####

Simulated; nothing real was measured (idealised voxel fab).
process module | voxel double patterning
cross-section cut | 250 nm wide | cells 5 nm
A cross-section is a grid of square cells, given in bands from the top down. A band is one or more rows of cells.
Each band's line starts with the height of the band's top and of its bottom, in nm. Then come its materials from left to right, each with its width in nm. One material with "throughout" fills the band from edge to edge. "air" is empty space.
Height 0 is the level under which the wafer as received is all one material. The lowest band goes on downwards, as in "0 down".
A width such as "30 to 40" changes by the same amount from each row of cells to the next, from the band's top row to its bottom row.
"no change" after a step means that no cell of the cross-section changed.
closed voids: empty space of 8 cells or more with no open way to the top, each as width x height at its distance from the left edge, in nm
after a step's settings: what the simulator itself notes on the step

####

Give the listing again. Leave every word as it stands.

Simulated; nothing real was measured (idealised voxel fab).
process module | voxel double patterning
cross-section cut | 250 nm wide | cells 5 nm
A cross-section is a grid of square cells, given in bands from the top down. A band is one or more rows of cells.
Each band's line starts with the height of the band's top and of its bottom, in nm. Then come its materials from left to right, each with its width in nm. One material with "throughout" fills the band from edge to edge. "air" is empty space.
Height 0 is the level under which the wafer as received is all one material. The lowest band goes on downwards, as in "0 down".
A width such as "30 to 40" changes by the same amount from each row of cells to the next, from the band's top row to its bottom row.
"no change" after a step means that no cell of the cross-section changed.
closed voids: empty space of 8 cells or more with no open way to the top, each as width x height at its distance from the left edge, in nm
after a step's settings: what the simulator itself notes on the step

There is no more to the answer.